> Data extracts:
- Opening Delimiter -
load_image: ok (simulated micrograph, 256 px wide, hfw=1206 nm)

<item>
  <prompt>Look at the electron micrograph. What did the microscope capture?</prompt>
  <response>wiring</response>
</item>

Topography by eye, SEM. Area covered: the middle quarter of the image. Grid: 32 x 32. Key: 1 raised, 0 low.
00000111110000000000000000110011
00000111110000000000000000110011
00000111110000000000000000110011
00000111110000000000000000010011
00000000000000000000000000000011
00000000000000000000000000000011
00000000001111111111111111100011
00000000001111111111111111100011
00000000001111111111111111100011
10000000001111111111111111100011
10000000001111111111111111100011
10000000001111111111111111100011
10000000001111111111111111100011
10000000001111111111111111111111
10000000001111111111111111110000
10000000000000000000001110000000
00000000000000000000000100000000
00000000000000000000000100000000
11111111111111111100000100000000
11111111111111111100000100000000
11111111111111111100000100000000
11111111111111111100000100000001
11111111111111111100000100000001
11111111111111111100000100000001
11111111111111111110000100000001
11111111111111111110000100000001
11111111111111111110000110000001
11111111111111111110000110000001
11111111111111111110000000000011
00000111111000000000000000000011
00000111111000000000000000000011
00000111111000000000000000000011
- Closing Delimiter -

> Action item: Only the lines from the start of the material through the line bearing "Topography by eye, SEM." are needed, restated exactly, with both end lines included.

> Your response:
load_image: ok (simulated micrograph, 256 px wide, hfw=1206 nm)

<item>
  <prompt>Look at the electron micrograph. What did the microscope capture?</prompt>
  <response>wiring</response>
</item>

Topography by eye, SEM. Area covered: the middle quarter of the image. Grid: 32 x 32. Key: 1 raised, 0 low.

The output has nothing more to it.